* Work item: Every record must appear in the answer exactly as it stands.

* Dataset:
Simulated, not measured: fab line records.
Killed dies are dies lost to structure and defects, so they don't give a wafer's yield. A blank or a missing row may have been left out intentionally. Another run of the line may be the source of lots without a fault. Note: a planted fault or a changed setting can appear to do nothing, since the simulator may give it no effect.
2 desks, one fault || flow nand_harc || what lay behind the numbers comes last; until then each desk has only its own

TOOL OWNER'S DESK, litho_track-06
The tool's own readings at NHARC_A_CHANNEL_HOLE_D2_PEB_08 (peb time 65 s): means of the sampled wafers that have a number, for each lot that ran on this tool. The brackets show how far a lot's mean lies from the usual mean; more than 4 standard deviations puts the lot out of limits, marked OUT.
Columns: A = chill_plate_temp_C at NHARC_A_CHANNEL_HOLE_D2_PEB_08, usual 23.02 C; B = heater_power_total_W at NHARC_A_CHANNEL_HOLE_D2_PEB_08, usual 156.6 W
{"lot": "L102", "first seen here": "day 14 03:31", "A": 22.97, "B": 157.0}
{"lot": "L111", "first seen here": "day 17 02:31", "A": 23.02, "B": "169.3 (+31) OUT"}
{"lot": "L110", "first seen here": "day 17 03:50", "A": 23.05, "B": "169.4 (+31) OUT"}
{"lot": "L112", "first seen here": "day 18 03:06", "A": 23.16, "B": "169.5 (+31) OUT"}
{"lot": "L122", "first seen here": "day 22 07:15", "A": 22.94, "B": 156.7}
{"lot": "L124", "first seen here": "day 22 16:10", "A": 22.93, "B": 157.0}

* Written answer:
Simulated, not measured: fab line records.
Killed dies are dies lost to structure and defects, so they don't give a wafer's yield. A blank or a missing row may have been left out intentionally. Another run of the line may be the source of lots without a fault. Note: a planted fault or a changed setting can appear to do nothing, since the simulator may give it no effect.
2 desks, one fault || flow nand_harc || what lay behind the numbers comes last; until then each desk has only its own

TOOL OWNER'S DESK, litho_track-06
The tool's own readings at NHARC_A_CHANNEL_HOLE_D2_PEB_08 (peb time 65 s): means of the sampled wafers that have a number, for each lot that ran on this tool. The brackets show how far a lot's mean lies from the usual mean; more than 4 standard deviations puts the lot out of limits, marked OUT.
Columns: A = chill_plate_temp_C at NHARC_A_CHANNEL_HOLE_D2_PEB_08, usual 23.02 C; B = heater_power_total_W at NHARC_A_CHANNEL_HOLE_D2_PEB_08, usual 156.6 W
{"lot": "L102", "first seen here": "day 14 03:31", "A": 22.97, "B": 157.0}
{"lot": "L111", "first seen here": "day 17 02:31", "A": 23.02, "B": "169.3 (+31) OUT"}
{"lot": "L110", "first seen here": "day 17 03:50", "A": 23.05, "B": "169.4 (+31) OUT"}
{"lot": "L112", "first seen here": "day 18 03:06", "A": 23.16, "B": "169.5 (+31) OUT"}
{"lot": "L122", "first seen here": "day 22 07:15", "A": 22.94, "B": 156.7}
{"lot": "L124", "first seen here": "day 22 16:10", "A": 22.93, "B": 157.0}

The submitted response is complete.